***
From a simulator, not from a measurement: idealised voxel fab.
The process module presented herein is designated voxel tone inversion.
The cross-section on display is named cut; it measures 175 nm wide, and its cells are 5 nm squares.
***

Retype each line of the material above exactly.

From a simulator, not from a measurement: idealised voxel fab.
The process module presented herein is designated voxel tone inversion.
The cross-section on display is named cut; it measures 175 nm wide, and its cells are 5 nm squares.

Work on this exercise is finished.